──────── Recorded information ────────

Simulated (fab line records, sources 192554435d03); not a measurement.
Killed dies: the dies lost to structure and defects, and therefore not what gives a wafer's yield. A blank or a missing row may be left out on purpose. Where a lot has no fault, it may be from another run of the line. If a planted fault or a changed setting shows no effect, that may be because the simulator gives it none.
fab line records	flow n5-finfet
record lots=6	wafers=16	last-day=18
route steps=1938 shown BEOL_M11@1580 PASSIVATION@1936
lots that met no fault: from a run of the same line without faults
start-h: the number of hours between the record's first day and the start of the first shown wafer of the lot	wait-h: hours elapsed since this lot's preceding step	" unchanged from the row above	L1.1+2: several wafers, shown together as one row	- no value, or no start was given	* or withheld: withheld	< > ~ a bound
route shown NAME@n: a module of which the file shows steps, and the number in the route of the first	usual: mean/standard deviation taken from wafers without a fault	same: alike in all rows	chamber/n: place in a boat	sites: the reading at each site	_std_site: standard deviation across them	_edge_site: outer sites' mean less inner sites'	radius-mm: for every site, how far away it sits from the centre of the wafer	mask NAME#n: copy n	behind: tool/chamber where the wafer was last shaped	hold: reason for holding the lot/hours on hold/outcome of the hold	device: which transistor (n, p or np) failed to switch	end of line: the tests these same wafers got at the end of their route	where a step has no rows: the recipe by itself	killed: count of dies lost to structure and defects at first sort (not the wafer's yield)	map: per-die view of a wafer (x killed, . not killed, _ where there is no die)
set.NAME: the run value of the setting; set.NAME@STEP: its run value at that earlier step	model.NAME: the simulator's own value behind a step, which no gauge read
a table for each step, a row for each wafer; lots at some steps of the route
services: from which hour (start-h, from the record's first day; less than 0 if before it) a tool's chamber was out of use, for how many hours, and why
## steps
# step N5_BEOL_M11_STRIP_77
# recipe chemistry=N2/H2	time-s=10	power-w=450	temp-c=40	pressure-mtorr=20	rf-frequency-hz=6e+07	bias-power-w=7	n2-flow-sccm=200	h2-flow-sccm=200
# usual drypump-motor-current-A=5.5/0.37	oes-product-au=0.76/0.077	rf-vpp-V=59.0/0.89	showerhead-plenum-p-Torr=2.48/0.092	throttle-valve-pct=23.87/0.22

────────

▶ Work request
In the data above, start at the line that has "set.NAME: the run", stop after the line that has "a table for", and print every line in between exactly as it stands.

▶ Task answer
set.NAME: the run value of the setting; set.NAME@STEP: its run value at that earlier step	model.NAME: the simulator's own value behind a step, which no gauge read
a table for each step, a row for each wafer; lots at some steps of the route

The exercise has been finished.